#### ASSIGNED TASK
Your task is to repeat the entries exactly from their first line through the line with "This section sets", and to stop there.

*** ENTRIES SHOWN ***

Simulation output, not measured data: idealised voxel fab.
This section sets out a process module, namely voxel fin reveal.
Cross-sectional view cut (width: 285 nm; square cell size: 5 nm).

***

#### YOUR SOLUTION
Simulation output, not measured data: idealised voxel fab.
This section sets out a process module, namely voxel fin reveal.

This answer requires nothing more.